Segment Start: SUPPLIED DATA
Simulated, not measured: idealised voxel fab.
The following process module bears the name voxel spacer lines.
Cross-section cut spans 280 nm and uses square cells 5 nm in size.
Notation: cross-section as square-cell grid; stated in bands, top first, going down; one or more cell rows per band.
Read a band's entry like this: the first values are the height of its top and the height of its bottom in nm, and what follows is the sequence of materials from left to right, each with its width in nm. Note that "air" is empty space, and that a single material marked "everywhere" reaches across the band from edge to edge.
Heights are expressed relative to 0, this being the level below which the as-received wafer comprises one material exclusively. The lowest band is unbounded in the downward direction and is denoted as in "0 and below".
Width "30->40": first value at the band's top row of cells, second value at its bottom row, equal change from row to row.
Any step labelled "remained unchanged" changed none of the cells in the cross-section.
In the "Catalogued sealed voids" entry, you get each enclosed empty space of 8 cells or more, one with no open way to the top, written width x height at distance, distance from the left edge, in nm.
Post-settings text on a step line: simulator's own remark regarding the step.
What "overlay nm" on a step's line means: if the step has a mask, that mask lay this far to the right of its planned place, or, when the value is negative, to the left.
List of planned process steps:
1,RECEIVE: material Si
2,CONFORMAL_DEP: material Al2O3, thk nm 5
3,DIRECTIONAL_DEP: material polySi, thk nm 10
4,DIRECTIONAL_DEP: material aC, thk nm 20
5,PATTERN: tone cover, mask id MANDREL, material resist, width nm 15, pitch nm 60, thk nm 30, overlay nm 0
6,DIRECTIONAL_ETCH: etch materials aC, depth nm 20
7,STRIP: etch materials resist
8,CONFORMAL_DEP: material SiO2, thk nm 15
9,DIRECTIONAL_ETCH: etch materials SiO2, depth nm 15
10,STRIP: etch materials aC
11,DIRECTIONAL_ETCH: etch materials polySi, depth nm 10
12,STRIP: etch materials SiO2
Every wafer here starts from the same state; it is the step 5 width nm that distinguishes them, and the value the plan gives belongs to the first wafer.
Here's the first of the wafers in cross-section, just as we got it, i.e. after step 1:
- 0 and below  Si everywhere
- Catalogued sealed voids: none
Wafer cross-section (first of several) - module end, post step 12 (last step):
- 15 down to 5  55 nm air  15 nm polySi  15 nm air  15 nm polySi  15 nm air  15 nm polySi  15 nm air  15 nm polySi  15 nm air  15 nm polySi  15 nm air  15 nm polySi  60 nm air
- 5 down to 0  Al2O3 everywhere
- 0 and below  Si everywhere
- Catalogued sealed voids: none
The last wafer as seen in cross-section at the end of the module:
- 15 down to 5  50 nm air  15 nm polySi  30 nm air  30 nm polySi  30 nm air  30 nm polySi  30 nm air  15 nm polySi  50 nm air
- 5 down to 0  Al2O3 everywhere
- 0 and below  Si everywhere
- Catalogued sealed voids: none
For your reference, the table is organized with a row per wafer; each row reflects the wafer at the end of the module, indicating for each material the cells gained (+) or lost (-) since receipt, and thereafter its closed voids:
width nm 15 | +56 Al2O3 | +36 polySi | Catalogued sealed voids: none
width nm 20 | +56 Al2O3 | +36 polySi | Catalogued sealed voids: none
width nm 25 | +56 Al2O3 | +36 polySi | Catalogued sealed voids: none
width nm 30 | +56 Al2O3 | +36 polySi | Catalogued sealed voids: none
Segment End: SUPPLIED DATA

• **WORK REQUEST**
Every line from the start of the material above through the line that contains "Post-settings text on" must be written out exactly, with both ends included.

• **RESPONSE**
Simulated, not measured: idealised voxel fab.
The following process module bears the name voxel spacer lines.
Cross-section cut spans 280 nm and uses square cells 5 nm in size.
Notation: cross-section as square-cell grid; stated in bands, top first, going down; one or more cell rows per band.
Read a band's entry like this: the first values are the height of its top and the height of its bottom in nm, and what follows is the sequence of materials from left to right, each with its width in nm. Note that "air" is empty space, and that a single material marked "everywhere" reaches across the band from edge to edge.
Heights are expressed relative to 0, this being the level below which the as-received wafer comprises one material exclusively. The lowest band is unbounded in the downward direction and is denoted as in "0 and below".
Width "30->40": first value at the band's top row of cells, second value at its bottom row, equal change from row to row.
Any step labelled "remained unchanged" changed none of the cells in the cross-section.
In the "Catalogued sealed voids" entry, you get each enclosed empty space of 8 cells or more, one with no open way to the top, written width x height at distance, distance from the left edge, in nm.
Post-settings text on a step line: simulator's own remark regarding the step.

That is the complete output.